■ **Brief**
The reply should return the data in full, exactly as written.

■ **Listed records**
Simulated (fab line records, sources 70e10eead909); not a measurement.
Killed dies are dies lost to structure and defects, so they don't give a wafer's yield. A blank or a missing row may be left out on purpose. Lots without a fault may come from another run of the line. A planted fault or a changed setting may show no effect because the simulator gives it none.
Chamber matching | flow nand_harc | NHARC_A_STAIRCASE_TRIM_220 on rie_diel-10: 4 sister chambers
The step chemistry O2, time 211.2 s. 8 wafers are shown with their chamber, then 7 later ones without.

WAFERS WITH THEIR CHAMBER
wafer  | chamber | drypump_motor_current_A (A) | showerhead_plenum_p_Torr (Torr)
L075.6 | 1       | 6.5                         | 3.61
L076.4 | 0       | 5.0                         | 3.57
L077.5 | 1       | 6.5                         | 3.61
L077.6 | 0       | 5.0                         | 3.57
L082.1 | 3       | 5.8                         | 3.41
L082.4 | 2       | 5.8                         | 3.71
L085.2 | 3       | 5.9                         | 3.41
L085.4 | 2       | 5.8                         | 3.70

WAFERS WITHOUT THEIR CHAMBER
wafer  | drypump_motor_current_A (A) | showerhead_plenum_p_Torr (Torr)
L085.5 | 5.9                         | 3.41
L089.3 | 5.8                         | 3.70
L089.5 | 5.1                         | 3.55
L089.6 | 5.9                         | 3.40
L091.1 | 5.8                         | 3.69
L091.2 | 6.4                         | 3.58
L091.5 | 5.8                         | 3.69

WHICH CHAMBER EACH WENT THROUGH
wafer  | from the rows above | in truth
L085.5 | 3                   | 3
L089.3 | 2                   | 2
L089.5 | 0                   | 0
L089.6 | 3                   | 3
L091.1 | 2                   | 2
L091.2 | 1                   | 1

■ **Problem solution**
Simulated (fab line records, sources 70e10eead909); not a measurement.
Killed dies are dies lost to structure and defects, so they don't give a wafer's yield. A blank or a missing row may be left out on purpose. Lots without a fault may come from another run of the line. A planted fault or a changed setting may show no effect because the simulator gives it none.
Chamber matching | flow nand_harc | NHARC_A_STAIRCASE_TRIM_220 on rie_diel-10: 4 sister chambers
The step chemistry O2, time 211.2 s. 8 wafers are shown with their chamber, then 7 later ones without.

WAFERS WITH THEIR CHAMBER
wafer  | chamber | drypump_motor_current_A (A) | showerhead_plenum_p_Torr (Torr)
L075.6 | 1       | 6.5                         | 3.61
L076.4 | 0       | 5.0                         | 3.57
L077.5 | 1       | 6.5                         | 3.61
L077.6 | 0       | 5.0                         | 3.57
L082.1 | 3       | 5.8                         | 3.41
L082.4 | 2       | 5.8                         | 3.71
L085.2 | 3       | 5.9                         | 3.41
L085.4 | 2       | 5.8                         | 3.70

WAFERS WITHOUT THEIR CHAMBER
wafer  | drypump_motor_current_A (A) | showerhead_plenum_p_Torr (Torr)
L085.5 | 5.9                         | 3.41
L089.3 | 5.8                         | 3.70
L089.5 | 5.1                         | 3.55
L089.6 | 5.9                         | 3.40
L091.1 | 5.8                         | 3.69
L091.2 | 6.4                         | 3.58
L091.5 | 5.8                         | 3.69

WHICH CHAMBER EACH WENT THROUGH
wafer  | from the rows above | in truth
L085.5 | 3                   | 3
L089.3 | 2                   | 2
L089.5 | 0                   | 0
L089.6 | 3                   | 3
L091.1 | 2                   | 2
L091.2 | 1                   | 1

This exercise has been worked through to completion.